-- Records shown follows --
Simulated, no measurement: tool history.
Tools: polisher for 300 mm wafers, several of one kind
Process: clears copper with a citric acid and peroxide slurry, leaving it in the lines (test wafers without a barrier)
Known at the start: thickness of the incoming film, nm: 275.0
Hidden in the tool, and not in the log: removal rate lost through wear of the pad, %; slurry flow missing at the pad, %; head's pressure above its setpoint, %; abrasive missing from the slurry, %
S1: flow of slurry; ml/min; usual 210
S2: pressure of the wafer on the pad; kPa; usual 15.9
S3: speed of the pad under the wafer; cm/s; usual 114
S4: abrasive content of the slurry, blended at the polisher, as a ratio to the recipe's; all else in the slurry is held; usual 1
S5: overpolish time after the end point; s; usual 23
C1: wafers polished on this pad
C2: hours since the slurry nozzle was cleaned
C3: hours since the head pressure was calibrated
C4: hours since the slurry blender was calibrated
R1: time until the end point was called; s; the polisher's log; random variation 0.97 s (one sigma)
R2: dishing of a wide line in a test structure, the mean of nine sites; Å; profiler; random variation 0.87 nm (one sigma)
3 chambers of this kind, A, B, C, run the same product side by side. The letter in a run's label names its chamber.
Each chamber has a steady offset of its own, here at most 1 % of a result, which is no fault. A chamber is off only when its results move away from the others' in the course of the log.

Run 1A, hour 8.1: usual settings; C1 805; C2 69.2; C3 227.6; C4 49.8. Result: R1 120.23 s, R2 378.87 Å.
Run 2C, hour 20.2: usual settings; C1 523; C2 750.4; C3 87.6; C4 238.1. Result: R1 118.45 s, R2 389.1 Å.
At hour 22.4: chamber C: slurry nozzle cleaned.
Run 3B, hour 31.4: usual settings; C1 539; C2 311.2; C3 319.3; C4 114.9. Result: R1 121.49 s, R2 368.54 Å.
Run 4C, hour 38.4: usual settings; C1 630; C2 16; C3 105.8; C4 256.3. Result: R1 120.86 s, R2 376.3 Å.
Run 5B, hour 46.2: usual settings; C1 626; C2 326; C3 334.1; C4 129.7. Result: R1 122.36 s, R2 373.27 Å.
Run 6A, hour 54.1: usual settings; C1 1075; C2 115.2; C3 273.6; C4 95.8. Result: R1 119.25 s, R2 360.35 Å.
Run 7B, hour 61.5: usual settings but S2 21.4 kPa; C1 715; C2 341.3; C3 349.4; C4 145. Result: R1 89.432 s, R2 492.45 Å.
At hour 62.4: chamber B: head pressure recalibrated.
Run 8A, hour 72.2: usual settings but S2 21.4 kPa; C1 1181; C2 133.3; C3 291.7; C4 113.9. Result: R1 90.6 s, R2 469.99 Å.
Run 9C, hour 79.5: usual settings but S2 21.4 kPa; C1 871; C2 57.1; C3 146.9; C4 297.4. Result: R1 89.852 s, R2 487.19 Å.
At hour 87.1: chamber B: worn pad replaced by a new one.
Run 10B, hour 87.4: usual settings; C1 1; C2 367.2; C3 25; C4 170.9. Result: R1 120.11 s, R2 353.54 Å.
-- Records shown concluded --

**Brief**
Within the data above, the span starting at the line containing "Hidden in the" and ending at the line containing "S4: abrasive content" is to be retyped exactly, with no other lines.

**Response box**
Hidden in the tool, and not in the log: removal rate lost through wear of the pad, %; slurry flow missing at the pad, %; head's pressure above its setpoint, %; abrasive missing from the slurry, %
S1: flow of slurry; ml/min; usual 210
S2: pressure of the wafer on the pad; kPa; usual 15.9
S3: speed of the pad under the wafer; cm/s; usual 114
S4: abrasive content of the slurry, blended at the polisher, as a ratio to the recipe's; all else in the slurry is held; usual 1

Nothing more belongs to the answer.